Recorded information »
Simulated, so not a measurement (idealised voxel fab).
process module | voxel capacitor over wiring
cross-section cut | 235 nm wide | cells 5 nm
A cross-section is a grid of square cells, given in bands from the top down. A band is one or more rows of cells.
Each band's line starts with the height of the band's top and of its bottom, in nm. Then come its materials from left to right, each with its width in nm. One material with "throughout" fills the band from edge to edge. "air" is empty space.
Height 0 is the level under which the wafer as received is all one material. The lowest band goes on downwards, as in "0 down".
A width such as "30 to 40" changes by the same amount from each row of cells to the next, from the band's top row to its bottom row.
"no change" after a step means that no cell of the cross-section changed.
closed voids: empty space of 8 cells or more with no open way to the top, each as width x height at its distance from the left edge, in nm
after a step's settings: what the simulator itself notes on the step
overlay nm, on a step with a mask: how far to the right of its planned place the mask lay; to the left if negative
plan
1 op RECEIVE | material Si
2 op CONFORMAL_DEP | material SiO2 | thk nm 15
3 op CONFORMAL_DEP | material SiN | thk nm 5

Requirement »
Nothing in the material may be left out; write it all out verbatim.

Written solution »
Simulated, so not a measurement (idealised voxel fab).
process module | voxel capacitor over wiring
cross-section cut | 235 nm wide | cells 5 nm
A cross-section is a grid of square cells, given in bands from the top down. A band is one or more rows of cells.
Each band's line starts with the height of the band's top and of its bottom, in nm. Then come its materials from left to right, each with its width in nm. One material with "throughout" fills the band from edge to edge. "air" is empty space.
Height 0 is the level under which the wafer as received is all one material. The lowest band goes on downwards, as in "0 down".
A width such as "30 to 40" changes by the same amount from each row of cells to the next, from the band's top row to its bottom row.
"no change" after a step means that no cell of the cross-section changed.
closed voids: empty space of 8 cells or more with no open way to the top, each as width x height at its distance from the left edge, in nm
after a step's settings: what the simulator itself notes on the step
overlay nm, on a step with a mask: how far to the right of its planned place the mask lay; to the left if negative
plan
1 op RECEIVE | material Si
2 op CONFORMAL_DEP | material SiO2 | thk nm 15
3 op CONFORMAL_DEP | material SiN | thk nm 5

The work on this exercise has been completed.